▶ [Available data]
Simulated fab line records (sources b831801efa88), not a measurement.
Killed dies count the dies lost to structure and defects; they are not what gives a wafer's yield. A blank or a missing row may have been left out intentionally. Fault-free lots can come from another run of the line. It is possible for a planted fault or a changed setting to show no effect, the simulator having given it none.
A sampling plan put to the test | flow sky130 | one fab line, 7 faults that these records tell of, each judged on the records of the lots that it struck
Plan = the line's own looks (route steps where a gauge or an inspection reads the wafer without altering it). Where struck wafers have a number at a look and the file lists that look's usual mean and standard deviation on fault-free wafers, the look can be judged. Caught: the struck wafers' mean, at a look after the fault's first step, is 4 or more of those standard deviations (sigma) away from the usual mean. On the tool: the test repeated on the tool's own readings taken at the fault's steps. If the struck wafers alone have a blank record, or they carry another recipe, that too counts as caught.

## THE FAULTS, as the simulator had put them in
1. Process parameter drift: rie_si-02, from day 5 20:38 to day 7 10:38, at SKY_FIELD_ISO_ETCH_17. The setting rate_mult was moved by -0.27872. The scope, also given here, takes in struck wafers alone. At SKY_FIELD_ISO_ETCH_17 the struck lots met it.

▶ [Brief] Send back exactly, with nothing added, the lines from the first line of the material above through the line holding "A sampling plan"; both ends are included.

▶ [Answer box]
Simulated fab line records (sources b831801efa88), not a measurement.
Killed dies count the dies lost to structure and defects; they are not what gives a wafer's yield. A blank or a missing row may have been left out intentionally. Fault-free lots can come from another run of the line. It is possible for a planted fault or a changed setting to show no effect, the simulator having given it none.
A sampling plan put to the test | flow sky130 | one fab line, 7 faults that these records tell of, each judged on the records of the lots that it struck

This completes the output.